Entries shown:
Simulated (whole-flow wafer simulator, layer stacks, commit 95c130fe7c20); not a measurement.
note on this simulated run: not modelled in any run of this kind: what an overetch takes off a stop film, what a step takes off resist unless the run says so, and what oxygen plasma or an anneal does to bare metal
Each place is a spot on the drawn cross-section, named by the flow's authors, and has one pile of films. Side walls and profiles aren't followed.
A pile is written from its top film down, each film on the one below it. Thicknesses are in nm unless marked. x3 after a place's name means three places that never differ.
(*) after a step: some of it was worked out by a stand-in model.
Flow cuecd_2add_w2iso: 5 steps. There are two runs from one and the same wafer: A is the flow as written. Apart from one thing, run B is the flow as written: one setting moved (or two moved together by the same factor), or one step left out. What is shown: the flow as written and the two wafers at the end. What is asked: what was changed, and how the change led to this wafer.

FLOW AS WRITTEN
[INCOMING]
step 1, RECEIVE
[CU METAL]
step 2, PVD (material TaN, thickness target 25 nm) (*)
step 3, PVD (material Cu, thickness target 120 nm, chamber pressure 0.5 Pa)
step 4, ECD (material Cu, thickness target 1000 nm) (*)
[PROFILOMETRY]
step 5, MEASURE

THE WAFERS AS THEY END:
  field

Requirement: Using the exact wording, repeat all the entries.

Your response:
Simulated (whole-flow wafer simulator, layer stacks, commit 95c130fe7c20); not a measurement.
note on this simulated run: not modelled in any run of this kind: what an overetch takes off a stop film, what a step takes off resist unless the run says so, and what oxygen plasma or an anneal does to bare metal
Each place is a spot on the drawn cross-section, named by the flow's authors, and has one pile of films. Side walls and profiles aren't followed.
A pile is written from its top film down, each film on the one below it. Thicknesses are in nm unless marked. x3 after a place's name means three places that never differ.
(*) after a step: some of it was worked out by a stand-in model.
Flow cuecd_2add_w2iso: 5 steps. There are two runs from one and the same wafer: A is the flow as written. Apart from one thing, run B is the flow as written: one setting moved (or two moved together by the same factor), or one step left out. What is shown: the flow as written and the two wafers at the end. What is asked: what was changed, and how the change led to this wafer.

FLOW AS WRITTEN
[INCOMING]
step 1, RECEIVE
[CU METAL]
step 2, PVD (material TaN, thickness target 25 nm) (*)
step 3, PVD (material Cu, thickness target 120 nm, chamber pressure 0.5 Pa)
step 4, ECD (material Cu, thickness target 1000 nm) (*)
[PROFILOMETRY]
step 5, MEASURE

THE WAFERS AS THEY END:
  field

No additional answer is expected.